Assigned task:
Write out the data below exactly, beginning with the first line and ending once the line that has "the authors' place" is written.

== Dataset records ==
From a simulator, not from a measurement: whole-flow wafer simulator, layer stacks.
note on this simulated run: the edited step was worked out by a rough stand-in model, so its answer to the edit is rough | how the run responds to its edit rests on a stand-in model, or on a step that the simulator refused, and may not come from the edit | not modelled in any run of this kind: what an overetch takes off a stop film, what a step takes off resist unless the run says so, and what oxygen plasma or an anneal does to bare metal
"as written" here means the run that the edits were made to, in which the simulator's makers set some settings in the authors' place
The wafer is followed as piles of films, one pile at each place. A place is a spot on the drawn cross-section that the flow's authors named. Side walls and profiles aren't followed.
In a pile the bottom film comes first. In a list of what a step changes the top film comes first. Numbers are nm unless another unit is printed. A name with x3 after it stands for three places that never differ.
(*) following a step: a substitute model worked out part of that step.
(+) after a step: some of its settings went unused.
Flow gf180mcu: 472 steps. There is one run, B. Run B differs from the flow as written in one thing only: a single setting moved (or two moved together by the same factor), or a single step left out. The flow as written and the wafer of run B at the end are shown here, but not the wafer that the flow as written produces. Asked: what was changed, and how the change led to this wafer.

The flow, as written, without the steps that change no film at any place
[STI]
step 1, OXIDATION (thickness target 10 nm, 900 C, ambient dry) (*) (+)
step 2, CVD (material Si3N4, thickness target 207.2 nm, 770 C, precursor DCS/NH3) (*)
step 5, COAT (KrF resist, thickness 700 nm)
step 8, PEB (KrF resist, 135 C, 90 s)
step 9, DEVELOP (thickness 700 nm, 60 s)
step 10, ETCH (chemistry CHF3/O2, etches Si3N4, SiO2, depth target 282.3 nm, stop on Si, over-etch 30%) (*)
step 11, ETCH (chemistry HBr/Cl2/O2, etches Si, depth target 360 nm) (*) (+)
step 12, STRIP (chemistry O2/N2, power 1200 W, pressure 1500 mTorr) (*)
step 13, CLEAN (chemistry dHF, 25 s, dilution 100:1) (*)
===

Answer space:
From a simulator, not from a measurement: whole-flow wafer simulator, layer stacks.
note on this simulated run: the edited step was worked out by a rough stand-in model, so its answer to the edit is rough | how the run responds to its edit rests on a stand-in model, or on a step that the simulator refused, and may not come from the edit | not modelled in any run of this kind: what an overetch takes off a stop film, what a step takes off resist unless the run says so, and what oxygen plasma or an anneal does to bare metal
"as written" here means the run that the edits were made to, in which the simulator's makers set some settings in the authors' place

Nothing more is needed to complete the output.